● ACTIVITY
Once the line containing "CONTACT_W_RS at GF_CONTACT_RS_MEAS_25" is found in the entries below, reproduce it and every line after it, stopping at and including the line containing "The step: measures by four-point-probe."; reproduce nothing else, and keep each line exact.

● ENTRIES SHOWN
——
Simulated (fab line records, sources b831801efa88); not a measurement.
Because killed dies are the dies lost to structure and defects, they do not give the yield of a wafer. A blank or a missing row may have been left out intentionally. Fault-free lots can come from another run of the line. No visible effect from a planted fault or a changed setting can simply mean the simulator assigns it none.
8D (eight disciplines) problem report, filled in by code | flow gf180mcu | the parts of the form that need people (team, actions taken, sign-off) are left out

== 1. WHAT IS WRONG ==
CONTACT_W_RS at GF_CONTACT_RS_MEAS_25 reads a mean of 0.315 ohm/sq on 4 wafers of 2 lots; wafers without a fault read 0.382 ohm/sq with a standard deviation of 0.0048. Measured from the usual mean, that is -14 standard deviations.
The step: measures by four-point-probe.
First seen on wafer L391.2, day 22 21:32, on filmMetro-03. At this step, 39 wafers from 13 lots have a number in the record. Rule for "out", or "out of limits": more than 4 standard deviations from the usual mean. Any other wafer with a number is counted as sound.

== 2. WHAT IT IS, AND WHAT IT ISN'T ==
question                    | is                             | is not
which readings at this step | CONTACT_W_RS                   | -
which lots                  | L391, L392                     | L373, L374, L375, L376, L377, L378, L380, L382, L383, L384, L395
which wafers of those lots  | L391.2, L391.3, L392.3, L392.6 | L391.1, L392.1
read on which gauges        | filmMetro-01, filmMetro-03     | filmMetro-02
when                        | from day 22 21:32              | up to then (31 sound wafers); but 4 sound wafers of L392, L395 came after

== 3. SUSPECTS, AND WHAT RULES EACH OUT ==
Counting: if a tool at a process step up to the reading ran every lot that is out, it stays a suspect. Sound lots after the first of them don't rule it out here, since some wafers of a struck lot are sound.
——

● EXERCISE OUTPUT
CONTACT_W_RS at GF_CONTACT_RS_MEAS_25 reads a mean of 0.315 ohm/sq on 4 wafers of 2 lots; wafers without a fault read 0.382 ohm/sq with a standard deviation of 0.0048. Measured from the usual mean, that is -14 standard deviations.
The step: measures by four-point-probe.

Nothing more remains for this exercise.